SUPPLIED ENTRIES |
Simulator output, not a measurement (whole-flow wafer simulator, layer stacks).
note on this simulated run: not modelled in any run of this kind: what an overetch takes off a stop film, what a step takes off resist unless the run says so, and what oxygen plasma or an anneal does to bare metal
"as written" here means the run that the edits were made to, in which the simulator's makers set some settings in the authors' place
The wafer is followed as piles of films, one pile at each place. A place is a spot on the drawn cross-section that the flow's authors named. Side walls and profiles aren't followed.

ACTIVITY |
For this exercise, restate each of the entries without any deviation.

TASK RESPONSE |
Simulator output, not a measurement (whole-flow wafer simulator, layer stacks).
note on this simulated run: not modelled in any run of this kind: what an overetch takes off a stop film, what a step takes off resist unless the run says so, and what oxygen plasma or an anneal does to bare metal
"as written" here means the run that the edits were made to, in which the simulator's makers set some settings in the authors' place
The wafer is followed as piles of films, one pile at each place. A place is a spot on the drawn cross-section that the flow's authors named. Side walls and profiles aren't followed.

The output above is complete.